Study material.
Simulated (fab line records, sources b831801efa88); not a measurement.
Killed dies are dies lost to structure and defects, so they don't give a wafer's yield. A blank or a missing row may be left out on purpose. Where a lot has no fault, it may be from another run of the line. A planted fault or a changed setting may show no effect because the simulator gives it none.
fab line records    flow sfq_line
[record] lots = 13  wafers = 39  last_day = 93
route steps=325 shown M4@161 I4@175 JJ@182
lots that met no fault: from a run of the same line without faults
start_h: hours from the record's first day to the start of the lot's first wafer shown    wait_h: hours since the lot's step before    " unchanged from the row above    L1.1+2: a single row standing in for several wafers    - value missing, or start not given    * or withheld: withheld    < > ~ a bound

Work request.
Return the whole listing exactly.

Task response.
Simulated (fab line records, sources b831801efa88); not a measurement.
Killed dies are dies lost to structure and defects, so they don't give a wafer's yield. A blank or a missing row may be left out on purpose. Where a lot has no fault, it may be from another run of the line. A planted fault or a changed setting may show no effect because the simulator gives it none.
fab line records    flow sfq_line
[record] lots = 13  wafers = 39  last_day = 93
route steps=325 shown M4@161 I4@175 JJ@182
lots that met no fault: from a run of the same line without faults
start_h: hours from the record's first day to the start of the lot's first wafer shown    wait_h: hours since the lot's step before    " unchanged from the row above    L1.1+2: a single row standing in for several wafers    - value missing, or start not given    * or withheld: withheld    < > ~ a bound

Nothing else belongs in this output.